- **WORK INSTRUCTION**:
Give back the lines of the records exactly, starting at the first and ending at the one with "54.105 | 511 |".

- **GIVEN DATA**:
>>>>>
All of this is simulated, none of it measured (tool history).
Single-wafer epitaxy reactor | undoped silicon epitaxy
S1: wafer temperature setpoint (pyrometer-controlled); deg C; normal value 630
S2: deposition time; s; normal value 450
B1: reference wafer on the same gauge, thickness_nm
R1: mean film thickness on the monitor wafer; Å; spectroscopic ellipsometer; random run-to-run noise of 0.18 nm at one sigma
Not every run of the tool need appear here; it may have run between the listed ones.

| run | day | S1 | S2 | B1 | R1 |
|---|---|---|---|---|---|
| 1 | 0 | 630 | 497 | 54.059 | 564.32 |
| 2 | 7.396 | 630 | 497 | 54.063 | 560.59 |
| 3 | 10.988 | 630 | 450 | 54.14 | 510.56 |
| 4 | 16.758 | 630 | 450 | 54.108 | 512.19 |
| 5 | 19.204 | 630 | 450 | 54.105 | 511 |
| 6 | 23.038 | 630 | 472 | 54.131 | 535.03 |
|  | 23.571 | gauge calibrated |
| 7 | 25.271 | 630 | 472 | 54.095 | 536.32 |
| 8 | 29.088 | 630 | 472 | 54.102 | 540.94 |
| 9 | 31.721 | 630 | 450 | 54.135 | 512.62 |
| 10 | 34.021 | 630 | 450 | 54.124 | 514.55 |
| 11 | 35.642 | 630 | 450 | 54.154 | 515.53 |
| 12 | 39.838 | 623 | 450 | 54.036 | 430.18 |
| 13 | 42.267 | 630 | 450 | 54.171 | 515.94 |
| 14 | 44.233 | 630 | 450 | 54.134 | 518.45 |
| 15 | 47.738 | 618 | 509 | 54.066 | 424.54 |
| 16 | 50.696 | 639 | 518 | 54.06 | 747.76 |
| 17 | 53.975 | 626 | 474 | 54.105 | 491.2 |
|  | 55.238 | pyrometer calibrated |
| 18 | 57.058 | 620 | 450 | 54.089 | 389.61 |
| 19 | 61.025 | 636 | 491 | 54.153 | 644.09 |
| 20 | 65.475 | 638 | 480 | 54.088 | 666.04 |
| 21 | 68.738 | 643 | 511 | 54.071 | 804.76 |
<<<<<

- **WORKED SOLUTION**:
All of this is simulated, none of it measured (tool history).
Single-wafer epitaxy reactor | undoped silicon epitaxy
S1: wafer temperature setpoint (pyrometer-controlled); deg C; normal value 630
S2: deposition time; s; normal value 450
B1: reference wafer on the same gauge, thickness_nm
R1: mean film thickness on the monitor wafer; Å; spectroscopic ellipsometer; random run-to-run noise of 0.18 nm at one sigma
Not every run of the tool need appear here; it may have run between the listed ones.

| run | day | S1 | S2 | B1 | R1 |
|---|---|---|---|---|---|
| 1 | 0 | 630 | 497 | 54.059 | 564.32 |
| 2 | 7.396 | 630 | 497 | 54.063 | 560.59 |
| 3 | 10.988 | 630 | 450 | 54.14 | 510.56 |
| 4 | 16.758 | 630 | 450 | 54.108 | 512.19 |
| 5 | 19.204 | 630 | 450 | 54.105 | 511 |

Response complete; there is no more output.